# Data under study:
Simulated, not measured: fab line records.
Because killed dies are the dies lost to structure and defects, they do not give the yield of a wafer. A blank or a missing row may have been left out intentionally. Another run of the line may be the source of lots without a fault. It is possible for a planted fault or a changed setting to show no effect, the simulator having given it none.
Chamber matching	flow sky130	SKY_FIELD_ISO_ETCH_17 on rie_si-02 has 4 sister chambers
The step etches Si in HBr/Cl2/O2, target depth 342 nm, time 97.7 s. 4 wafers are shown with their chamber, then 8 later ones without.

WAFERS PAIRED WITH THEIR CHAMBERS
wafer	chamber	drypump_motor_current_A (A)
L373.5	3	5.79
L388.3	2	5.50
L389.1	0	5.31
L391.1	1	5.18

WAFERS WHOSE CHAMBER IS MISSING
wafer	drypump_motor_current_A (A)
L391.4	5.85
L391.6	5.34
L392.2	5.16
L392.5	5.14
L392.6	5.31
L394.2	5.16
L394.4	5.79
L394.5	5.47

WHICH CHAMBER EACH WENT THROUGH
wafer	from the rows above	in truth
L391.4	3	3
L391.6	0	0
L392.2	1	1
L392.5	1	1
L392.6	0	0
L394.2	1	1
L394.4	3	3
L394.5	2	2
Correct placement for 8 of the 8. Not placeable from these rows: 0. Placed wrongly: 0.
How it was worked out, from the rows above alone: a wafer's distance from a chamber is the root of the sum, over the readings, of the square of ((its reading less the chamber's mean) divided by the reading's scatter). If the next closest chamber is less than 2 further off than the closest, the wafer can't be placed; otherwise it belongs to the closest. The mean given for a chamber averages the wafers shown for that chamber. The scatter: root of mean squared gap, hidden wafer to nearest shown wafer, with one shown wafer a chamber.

# Requirement:
From the line that has "WAFERS WHOSE CHAMBER IS MISSING" through the line that has "Correct placement for", copy every line exactly as it appears above, and leave out all others.

# Solution:
WAFERS WHOSE CHAMBER IS MISSING
wafer	drypump_motor_current_A (A)
L391.4	5.85
L391.6	5.34
L392.2	5.16
L392.5	5.14
L392.6	5.31
L394.2	5.16
L394.4	5.79
L394.5	5.47

WHICH CHAMBER EACH WENT THROUGH
wafer	from the rows above	in truth
L391.4	3	3
L391.6	0	0
L392.2	1	1
L392.5	1	1
L392.6	0	0
L394.2	1	1
L394.4	3	3
L394.5	2	2
Correct placement for 8 of the 8. Not placeable from these rows: 0. Placed wrongly: 0.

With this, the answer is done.